# [SUPPLIED MATERIAL]
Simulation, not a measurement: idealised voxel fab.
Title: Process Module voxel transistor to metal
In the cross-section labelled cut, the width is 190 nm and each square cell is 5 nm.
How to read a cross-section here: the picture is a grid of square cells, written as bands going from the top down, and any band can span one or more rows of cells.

# [ACTIVITY]
Transcribe all the entries, keeping each one exactly as it is.

# [RESPONSE]
Simulation, not a measurement: idealised voxel fab.
Title: Process Module voxel transistor to metal
In the cross-section labelled cut, the width is 190 nm and each square cell is 5 nm.
How to read a cross-section here: the picture is a grid of square cells, written as bands going from the top down, and any band can span one or more rows of cells.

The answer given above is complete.